▶ _Required action_:
Among the lines below, keep only those from the one containing "A cross-section in" through the one containing "### The steps", and reproduce them exactly.

******************************

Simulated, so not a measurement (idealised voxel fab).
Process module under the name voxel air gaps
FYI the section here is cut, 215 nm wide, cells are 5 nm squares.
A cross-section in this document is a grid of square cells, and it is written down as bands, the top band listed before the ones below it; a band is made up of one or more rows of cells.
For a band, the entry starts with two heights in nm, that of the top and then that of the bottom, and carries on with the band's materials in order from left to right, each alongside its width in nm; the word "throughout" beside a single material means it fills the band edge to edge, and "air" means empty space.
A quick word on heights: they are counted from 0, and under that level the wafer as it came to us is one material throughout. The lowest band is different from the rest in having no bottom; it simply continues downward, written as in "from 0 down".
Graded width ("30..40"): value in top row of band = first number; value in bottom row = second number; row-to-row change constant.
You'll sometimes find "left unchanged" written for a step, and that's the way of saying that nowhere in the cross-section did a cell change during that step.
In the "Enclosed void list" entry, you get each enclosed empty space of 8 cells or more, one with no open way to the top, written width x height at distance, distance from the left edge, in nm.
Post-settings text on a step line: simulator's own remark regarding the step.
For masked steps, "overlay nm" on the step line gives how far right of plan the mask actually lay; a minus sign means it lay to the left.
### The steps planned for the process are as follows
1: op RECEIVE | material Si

******************************

▶ _Answer space_:
A cross-section in this document is a grid of square cells, and it is written down as bands, the top band listed before the ones below it; a band is made up of one or more rows of cells.
For a band, the entry starts with two heights in nm, that of the top and then that of the bottom, and carries on with the band's materials in order from left to right, each alongside its width in nm; the word "throughout" beside a single material means it fills the band edge to edge, and "air" means empty space.
A quick word on heights: they are counted from 0, and under that level the wafer as it came to us is one material throughout. The lowest band is different from the rest in having no bottom; it simply continues downward, written as in "from 0 down".
Graded width ("30..40"): value in top row of band = first number; value in bottom row = second number; row-to-row change constant.
You'll sometimes find "left unchanged" written for a step, and that's the way of saying that nowhere in the cross-section did a cell change during that step.
In the "Enclosed void list" entry, you get each enclosed empty space of 8 cells or more, one with no open way to the top, written width x height at distance, distance from the left edge, in nm.
Post-settings text on a step line: simulator's own remark regarding the step.
For masked steps, "overlay nm" on the step line gives how far right of plan the mask actually lay; a minus sign means it lay to the left.
### The steps planned for the process are as follows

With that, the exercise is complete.